- **Work item**:
Of the lines listed below, return exactly those that run from the line containing "[LOCOS STACK]" through the line containing "28 | STRIP (*) (+)", both included.

- **Raw data**:
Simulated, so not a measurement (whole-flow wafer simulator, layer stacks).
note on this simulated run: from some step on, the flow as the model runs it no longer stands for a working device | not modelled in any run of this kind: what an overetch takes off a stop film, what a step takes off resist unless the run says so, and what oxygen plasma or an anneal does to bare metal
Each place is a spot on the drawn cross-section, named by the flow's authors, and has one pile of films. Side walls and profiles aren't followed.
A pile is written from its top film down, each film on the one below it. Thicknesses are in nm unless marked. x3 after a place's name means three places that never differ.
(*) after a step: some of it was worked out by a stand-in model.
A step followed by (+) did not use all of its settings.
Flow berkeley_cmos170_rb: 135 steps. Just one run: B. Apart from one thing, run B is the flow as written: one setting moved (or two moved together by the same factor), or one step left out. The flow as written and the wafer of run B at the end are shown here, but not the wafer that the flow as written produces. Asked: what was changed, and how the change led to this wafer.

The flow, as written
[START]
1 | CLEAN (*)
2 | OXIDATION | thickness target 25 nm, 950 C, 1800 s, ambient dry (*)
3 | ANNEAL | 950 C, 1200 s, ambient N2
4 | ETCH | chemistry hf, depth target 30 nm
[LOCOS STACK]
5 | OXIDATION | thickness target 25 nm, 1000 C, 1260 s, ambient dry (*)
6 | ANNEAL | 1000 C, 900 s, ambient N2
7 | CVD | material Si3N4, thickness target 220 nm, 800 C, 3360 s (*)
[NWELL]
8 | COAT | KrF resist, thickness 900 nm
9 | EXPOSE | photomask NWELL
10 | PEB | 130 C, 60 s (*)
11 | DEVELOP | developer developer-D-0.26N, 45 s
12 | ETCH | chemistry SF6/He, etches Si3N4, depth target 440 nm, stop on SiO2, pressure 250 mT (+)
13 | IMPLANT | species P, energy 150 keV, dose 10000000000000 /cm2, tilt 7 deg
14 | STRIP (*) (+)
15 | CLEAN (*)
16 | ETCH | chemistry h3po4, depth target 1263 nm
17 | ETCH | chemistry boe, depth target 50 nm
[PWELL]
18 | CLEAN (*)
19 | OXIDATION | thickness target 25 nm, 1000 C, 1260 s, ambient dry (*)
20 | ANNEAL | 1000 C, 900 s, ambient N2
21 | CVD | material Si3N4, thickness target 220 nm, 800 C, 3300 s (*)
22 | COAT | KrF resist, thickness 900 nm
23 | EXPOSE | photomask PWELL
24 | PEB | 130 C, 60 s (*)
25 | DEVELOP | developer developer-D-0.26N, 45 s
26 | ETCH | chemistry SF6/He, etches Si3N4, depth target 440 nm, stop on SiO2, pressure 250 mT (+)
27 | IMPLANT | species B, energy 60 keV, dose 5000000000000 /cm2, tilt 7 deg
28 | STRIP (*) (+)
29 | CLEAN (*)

- **Exercise solution**:
[LOCOS STACK]
5 | OXIDATION | thickness target 25 nm, 1000 C, 1260 s, ambient dry (*)
6 | ANNEAL | 1000 C, 900 s, ambient N2
7 | CVD | material Si3N4, thickness target 220 nm, 800 C, 3360 s (*)
[NWELL]
8 | COAT | KrF resist, thickness 900 nm
9 | EXPOSE | photomask NWELL
10 | PEB | 130 C, 60 s (*)
11 | DEVELOP | developer developer-D-0.26N, 45 s
12 | ETCH | chemistry SF6/He, etches Si3N4, depth target 440 nm, stop on SiO2, pressure 250 mT (+)
13 | IMPLANT | species P, energy 150 keV, dose 10000000000000 /cm2, tilt 7 deg
14 | STRIP (*) (+)
15 | CLEAN (*)
16 | ETCH | chemistry h3po4, depth target 1263 nm
17 | ETCH | chemistry boe, depth target 50 nm
[PWELL]
18 | CLEAN (*)
19 | OXIDATION | thickness target 25 nm, 1000 C, 1260 s, ambient dry (*)
20 | ANNEAL | 1000 C, 900 s, ambient N2
21 | CVD | material Si3N4, thickness target 220 nm, 800 C, 3300 s (*)
22 | COAT | KrF resist, thickness 900 nm
23 | EXPOSE | photomask PWELL
24 | PEB | 130 C, 60 s (*)
25 | DEVELOP | developer developer-D-0.26N, 45 s
26 | ETCH | chemistry SF6/He, etches Si3N4, depth target 440 nm, stop on SiO2, pressure 250 mT (+)
27 | IMPLANT | species B, energy 60 keV, dose 5000000000000 /cm2, tilt 7 deg
28 | STRIP (*) (+)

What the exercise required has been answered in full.